[Information supplied]

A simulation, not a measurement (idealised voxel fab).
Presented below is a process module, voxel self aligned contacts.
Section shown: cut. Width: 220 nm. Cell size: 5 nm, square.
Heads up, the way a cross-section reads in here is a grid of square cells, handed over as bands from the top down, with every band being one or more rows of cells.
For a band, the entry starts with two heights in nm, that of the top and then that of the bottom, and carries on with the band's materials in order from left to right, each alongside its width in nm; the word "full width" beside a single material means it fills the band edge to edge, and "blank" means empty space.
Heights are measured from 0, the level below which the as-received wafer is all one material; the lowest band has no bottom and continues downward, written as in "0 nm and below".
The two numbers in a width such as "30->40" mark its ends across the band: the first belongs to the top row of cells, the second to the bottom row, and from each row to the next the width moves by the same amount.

[/Information supplied]

Make an exact transcription of the entries above.

A simulation, not a measurement (idealised voxel fab).
Presented below is a process module, voxel self aligned contacts.
Section shown: cut. Width: 220 nm. Cell size: 5 nm, square.
Heads up, the way a cross-section reads in here is a grid of square cells, handed over as bands from the top down, with every band being one or more rows of cells.
For a band, the entry starts with two heights in nm, that of the top and then that of the bottom, and carries on with the band's materials in order from left to right, each alongside its width in nm; the word "full width" beside a single material means it fills the band edge to edge, and "blank" means empty space.
Heights are measured from 0, the level below which the as-received wafer is all one material; the lowest band has no bottom and continues downward, written as in "0 nm and below".
The two numbers in a width such as "30->40" mark its ends across the band: the first belongs to the top row of cells, the second to the bottom row, and from each row to the next the width moves by the same amount.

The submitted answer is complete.